### INPUT DATA
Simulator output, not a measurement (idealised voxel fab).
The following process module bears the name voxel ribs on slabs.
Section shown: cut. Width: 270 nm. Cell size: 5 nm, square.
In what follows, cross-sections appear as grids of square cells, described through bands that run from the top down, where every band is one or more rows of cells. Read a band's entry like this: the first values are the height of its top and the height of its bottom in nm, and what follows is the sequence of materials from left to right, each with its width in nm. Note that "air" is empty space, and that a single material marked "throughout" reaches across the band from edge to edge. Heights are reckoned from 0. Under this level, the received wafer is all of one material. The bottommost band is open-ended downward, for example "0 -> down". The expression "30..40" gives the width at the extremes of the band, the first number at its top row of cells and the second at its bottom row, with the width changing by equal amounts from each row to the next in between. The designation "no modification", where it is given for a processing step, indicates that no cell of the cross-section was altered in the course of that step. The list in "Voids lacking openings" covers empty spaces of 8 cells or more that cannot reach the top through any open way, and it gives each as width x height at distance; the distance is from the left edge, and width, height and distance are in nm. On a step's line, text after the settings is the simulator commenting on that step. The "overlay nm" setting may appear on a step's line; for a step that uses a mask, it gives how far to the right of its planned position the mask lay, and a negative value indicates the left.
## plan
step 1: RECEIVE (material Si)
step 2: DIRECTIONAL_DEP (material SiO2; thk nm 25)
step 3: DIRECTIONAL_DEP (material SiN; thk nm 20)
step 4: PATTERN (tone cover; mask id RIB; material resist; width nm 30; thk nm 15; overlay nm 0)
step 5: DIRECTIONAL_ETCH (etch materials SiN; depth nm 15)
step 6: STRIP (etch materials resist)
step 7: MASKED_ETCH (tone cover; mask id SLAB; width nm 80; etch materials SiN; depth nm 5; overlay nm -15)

### WORK INSTRUCTION
Repeat all entries. Match them exactly.

### EXPECTED ANSWER
Simulator output, not a measurement (idealised voxel fab).
The following process module bears the name voxel ribs on slabs.
Section shown: cut. Width: 270 nm. Cell size: 5 nm, square.
In what follows, cross-sections appear as grids of square cells, described through bands that run from the top down, where every band is one or more rows of cells. Read a band's entry like this: the first values are the height of its top and the height of its bottom in nm, and what follows is the sequence of materials from left to right, each with its width in nm. Note that "air" is empty space, and that a single material marked "throughout" reaches across the band from edge to edge. Heights are reckoned from 0. Under this level, the received wafer is all of one material. The bottommost band is open-ended downward, for example "0 -> down". The expression "30..40" gives the width at the extremes of the band, the first number at its top row of cells and the second at its bottom row, with the width changing by equal amounts from each row to the next in between. The designation "no modification", where it is given for a processing step, indicates that no cell of the cross-section was altered in the course of that step. The list in "Voids lacking openings" covers empty spaces of 8 cells or more that cannot reach the top through any open way, and it gives each as width x height at distance; the distance is from the left edge, and width, height and distance are in nm. On a step's line, text after the settings is the simulator commenting on that step. The "overlay nm" setting may appear on a step's line; for a step that uses a mask, it gives how far to the right of its planned position the mask lay, and a negative value indicates the left.
## plan
step 1: RECEIVE (material Si)
step 2: DIRECTIONAL_DEP (material SiO2; thk nm 25)
step 3: DIRECTIONAL_DEP (material SiN; thk nm 20)
step 4: PATTERN (tone cover; mask id RIB; material resist; width nm 30; thk nm 15; overlay nm 0)
step 5: DIRECTIONAL_ETCH (etch materials SiN; depth nm 15)
step 6: STRIP (etch materials resist)
step 7: MASKED_ETCH (tone cover; mask id SLAB; width nm 80; etch materials SiN; depth nm 5; overlay nm -15)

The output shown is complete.